ACTION ITEM: Restating the data exactly is the whole task.

EXTRACTED ENTRIES:
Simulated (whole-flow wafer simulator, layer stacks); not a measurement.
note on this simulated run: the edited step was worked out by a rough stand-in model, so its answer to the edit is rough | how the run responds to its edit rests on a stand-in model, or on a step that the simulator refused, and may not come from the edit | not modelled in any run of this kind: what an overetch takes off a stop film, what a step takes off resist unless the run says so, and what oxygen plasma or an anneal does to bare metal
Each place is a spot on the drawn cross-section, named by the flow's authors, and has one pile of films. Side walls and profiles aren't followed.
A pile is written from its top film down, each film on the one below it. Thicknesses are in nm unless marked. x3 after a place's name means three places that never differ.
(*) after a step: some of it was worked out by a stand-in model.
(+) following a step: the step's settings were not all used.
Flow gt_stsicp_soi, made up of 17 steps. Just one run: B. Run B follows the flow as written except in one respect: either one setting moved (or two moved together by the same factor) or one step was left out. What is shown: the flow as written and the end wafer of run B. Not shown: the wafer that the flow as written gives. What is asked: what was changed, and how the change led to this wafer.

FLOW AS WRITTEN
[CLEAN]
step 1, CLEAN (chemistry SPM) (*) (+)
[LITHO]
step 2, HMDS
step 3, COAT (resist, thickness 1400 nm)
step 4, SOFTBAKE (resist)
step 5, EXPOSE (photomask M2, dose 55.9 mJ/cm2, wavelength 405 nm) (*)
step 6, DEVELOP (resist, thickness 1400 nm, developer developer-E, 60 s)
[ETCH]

ANSWER SPACE:
Simulated (whole-flow wafer simulator, layer stacks); not a measurement.
note on this simulated run: the edited step was worked out by a rough stand-in model, so its answer to the edit is rough | how the run responds to its edit rests on a stand-in model, or on a step that the simulator refused, and may not come from the edit | not modelled in any run of this kind: what an overetch takes off a stop film, what a step takes off resist unless the run says so, and what oxygen plasma or an anneal does to bare metal
Each place is a spot on the drawn cross-section, named by the flow's authors, and has one pile of films. Side walls and profiles aren't followed.
A pile is written from its top film down, each film on the one below it. Thicknesses are in nm unless marked. x3 after a place's name means three places that never differ.
(*) after a step: some of it was worked out by a stand-in model.
(+) following a step: the step's settings were not all used.
Flow gt_stsicp_soi, made up of 17 steps. Just one run: B. Run B follows the flow as written except in one respect: either one setting moved (or two moved together by the same factor) or one step was left out. What is shown: the flow as written and the end wafer of run B. Not shown: the wafer that the flow as written gives. What is asked: what was changed, and how the change led to this wafer.

FLOW AS WRITTEN
[CLEAN]
step 1, CLEAN (chemistry SPM) (*) (+)
[LITHO]
step 2, HMDS
step 3, COAT (resist, thickness 1400 nm)
step 4, SOFTBAKE (resist)
step 5, EXPOSE (photomask M2, dose 55.9 mJ/cm2, wavelength 405 nm) (*)
step 6, DEVELOP (resist, thickness 1400 nm, developer developer-E, 60 s)
[ETCH]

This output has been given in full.